**Information shown:**
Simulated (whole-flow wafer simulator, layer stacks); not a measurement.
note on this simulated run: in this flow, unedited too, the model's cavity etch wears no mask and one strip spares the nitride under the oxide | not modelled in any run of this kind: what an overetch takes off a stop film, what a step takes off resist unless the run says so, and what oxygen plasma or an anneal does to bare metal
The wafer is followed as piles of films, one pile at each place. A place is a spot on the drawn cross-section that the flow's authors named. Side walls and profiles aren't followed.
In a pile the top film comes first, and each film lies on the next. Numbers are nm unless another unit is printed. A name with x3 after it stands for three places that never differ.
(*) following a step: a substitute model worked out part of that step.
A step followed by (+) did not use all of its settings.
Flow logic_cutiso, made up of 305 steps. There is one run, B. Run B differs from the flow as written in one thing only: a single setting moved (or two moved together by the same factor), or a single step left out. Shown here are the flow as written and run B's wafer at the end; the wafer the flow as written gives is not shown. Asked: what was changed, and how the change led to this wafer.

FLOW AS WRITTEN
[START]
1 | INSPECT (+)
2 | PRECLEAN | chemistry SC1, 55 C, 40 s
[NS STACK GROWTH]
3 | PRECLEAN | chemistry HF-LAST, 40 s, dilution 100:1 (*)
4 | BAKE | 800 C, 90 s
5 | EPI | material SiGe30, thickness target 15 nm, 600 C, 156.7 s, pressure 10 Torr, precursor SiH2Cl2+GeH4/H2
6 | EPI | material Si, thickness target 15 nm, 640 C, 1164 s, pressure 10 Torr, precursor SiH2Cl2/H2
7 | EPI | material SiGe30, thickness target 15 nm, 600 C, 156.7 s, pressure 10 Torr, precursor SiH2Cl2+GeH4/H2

**Activity:** All of the material is to be written out exactly.

**Reply:**
Simulated (whole-flow wafer simulator, layer stacks); not a measurement.
note on this simulated run: in this flow, unedited too, the model's cavity etch wears no mask and one strip spares the nitride under the oxide | not modelled in any run of this kind: what an overetch takes off a stop film, what a step takes off resist unless the run says so, and what oxygen plasma or an anneal does to bare metal
The wafer is followed as piles of films, one pile at each place. A place is a spot on the drawn cross-section that the flow's authors named. Side walls and profiles aren't followed.
In a pile the top film comes first, and each film lies on the next. Numbers are nm unless another unit is printed. A name with x3 after it stands for three places that never differ.
(*) following a step: a substitute model worked out part of that step.
A step followed by (+) did not use all of its settings.
Flow logic_cutiso, made up of 305 steps. There is one run, B. Run B differs from the flow as written in one thing only: a single setting moved (or two moved together by the same factor), or a single step left out. Shown here are the flow as written and run B's wafer at the end; the wafer the flow as written gives is not shown. Asked: what was changed, and how the change led to this wafer.

FLOW AS WRITTEN
[START]
1 | INSPECT (+)
2 | PRECLEAN | chemistry SC1, 55 C, 40 s
[NS STACK GROWTH]
3 | PRECLEAN | chemistry HF-LAST, 40 s, dilution 100:1 (*)
4 | BAKE | 800 C, 90 s
5 | EPI | material SiGe30, thickness target 15 nm, 600 C, 156.7 s, pressure 10 Torr, precursor SiH2Cl2+GeH4/H2
6 | EPI | material Si, thickness target 15 nm, 640 C, 1164 s, pressure 10 Torr, precursor SiH2Cl2/H2
7 | EPI | material SiGe30, thickness target 15 nm, 600 C, 156.7 s, pressure 10 Torr, precursor SiH2Cl2+GeH4/H2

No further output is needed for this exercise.